**Entries supplied**
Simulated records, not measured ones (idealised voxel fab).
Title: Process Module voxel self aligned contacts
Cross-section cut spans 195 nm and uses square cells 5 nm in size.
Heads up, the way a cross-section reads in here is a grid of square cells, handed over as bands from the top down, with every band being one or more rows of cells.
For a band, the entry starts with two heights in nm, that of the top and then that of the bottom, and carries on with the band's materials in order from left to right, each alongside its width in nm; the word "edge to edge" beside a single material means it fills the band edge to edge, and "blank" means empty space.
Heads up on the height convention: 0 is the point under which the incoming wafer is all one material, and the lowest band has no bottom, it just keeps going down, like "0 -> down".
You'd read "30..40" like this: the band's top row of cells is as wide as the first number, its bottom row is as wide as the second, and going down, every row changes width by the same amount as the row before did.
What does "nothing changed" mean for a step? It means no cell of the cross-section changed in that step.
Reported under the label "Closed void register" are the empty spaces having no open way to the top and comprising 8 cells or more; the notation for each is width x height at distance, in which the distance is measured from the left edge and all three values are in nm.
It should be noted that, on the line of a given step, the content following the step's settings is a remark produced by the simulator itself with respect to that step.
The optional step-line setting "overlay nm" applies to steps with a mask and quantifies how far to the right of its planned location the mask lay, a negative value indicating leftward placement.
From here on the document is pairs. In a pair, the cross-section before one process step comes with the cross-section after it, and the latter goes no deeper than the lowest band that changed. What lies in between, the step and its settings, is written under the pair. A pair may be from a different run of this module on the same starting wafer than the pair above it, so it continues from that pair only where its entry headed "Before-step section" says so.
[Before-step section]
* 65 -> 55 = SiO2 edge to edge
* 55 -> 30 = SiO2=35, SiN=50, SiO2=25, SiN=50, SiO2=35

**Assignment**
Transcribe the material above in full.

**Exercise result**
Simulated records, not measured ones (idealised voxel fab).
Title: Process Module voxel self aligned contacts
Cross-section cut spans 195 nm and uses square cells 5 nm in size.
Heads up, the way a cross-section reads in here is a grid of square cells, handed over as bands from the top down, with every band being one or more rows of cells.
For a band, the entry starts with two heights in nm, that of the top and then that of the bottom, and carries on with the band's materials in order from left to right, each alongside its width in nm; the word "edge to edge" beside a single material means it fills the band edge to edge, and "blank" means empty space.
Heads up on the height convention: 0 is the point under which the incoming wafer is all one material, and the lowest band has no bottom, it just keeps going down, like "0 -> down".
You'd read "30..40" like this: the band's top row of cells is as wide as the first number, its bottom row is as wide as the second, and going down, every row changes width by the same amount as the row before did.
What does "nothing changed" mean for a step? It means no cell of the cross-section changed in that step.
Reported under the label "Closed void register" are the empty spaces having no open way to the top and comprising 8 cells or more; the notation for each is width x height at distance, in which the distance is measured from the left edge and all three values are in nm.
It should be noted that, on the line of a given step, the content following the step's settings is a remark produced by the simulator itself with respect to that step.
The optional step-line setting "overlay nm" applies to steps with a mask and quantifies how far to the right of its planned location the mask lay, a negative value indicating leftward placement.
From here on the document is pairs. In a pair, the cross-section before one process step comes with the cross-section after it, and the latter goes no deeper than the lowest band that changed. What lies in between, the step and its settings, is written under the pair. A pair may be from a different run of this module on the same starting wafer than the pair above it, so it continues from that pair only where its entry headed "Before-step section" says so.
[Before-step section]
* 65 -> 55 = SiO2 edge to edge
* 55 -> 30 = SiO2=35, SiN=50, SiO2=25, SiN=50, SiO2=35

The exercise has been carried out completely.